====================
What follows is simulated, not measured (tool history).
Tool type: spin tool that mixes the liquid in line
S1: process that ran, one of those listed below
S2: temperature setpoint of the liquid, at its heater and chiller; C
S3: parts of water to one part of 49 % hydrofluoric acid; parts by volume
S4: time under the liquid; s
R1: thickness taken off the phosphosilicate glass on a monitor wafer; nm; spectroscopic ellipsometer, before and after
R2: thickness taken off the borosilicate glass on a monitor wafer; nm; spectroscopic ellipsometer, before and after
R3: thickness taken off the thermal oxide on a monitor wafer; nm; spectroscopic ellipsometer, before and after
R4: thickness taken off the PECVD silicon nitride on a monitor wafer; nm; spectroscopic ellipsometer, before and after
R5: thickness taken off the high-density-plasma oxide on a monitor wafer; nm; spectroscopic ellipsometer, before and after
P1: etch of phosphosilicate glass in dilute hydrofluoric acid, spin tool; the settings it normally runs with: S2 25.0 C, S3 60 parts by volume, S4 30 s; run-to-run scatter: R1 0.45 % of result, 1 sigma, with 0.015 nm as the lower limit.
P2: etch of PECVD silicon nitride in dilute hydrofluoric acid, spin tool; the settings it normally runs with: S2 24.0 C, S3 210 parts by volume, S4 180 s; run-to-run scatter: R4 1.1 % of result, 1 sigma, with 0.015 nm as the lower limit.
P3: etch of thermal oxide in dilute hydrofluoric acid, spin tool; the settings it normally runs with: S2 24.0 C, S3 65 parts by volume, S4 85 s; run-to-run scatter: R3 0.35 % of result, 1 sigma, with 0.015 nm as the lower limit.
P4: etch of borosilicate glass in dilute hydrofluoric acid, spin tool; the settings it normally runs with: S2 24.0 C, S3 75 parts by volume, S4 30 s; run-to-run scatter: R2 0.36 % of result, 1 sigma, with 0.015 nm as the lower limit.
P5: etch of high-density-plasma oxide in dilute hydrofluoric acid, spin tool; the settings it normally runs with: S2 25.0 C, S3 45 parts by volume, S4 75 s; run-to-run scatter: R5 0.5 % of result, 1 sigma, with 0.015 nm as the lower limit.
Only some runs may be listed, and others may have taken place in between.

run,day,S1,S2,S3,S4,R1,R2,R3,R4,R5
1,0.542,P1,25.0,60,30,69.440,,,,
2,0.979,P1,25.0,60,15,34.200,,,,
====================

WORK ITEM »
The records above should be printed exactly, please, from the first line through the line containing "R2: thickness taken", with both ends kept and nothing past it.

RESPONSE BOX »
What follows is simulated, not measured (tool history).
Tool type: spin tool that mixes the liquid in line
S1: process that ran, one of those listed below
S2: temperature setpoint of the liquid, at its heater and chiller; C
S3: parts of water to one part of 49 % hydrofluoric acid; parts by volume
S4: time under the liquid; s
R1: thickness taken off the phosphosilicate glass on a monitor wafer; nm; spectroscopic ellipsometer, before and after
R2: thickness taken off the borosilicate glass on a monitor wafer; nm; spectroscopic ellipsometer, before and after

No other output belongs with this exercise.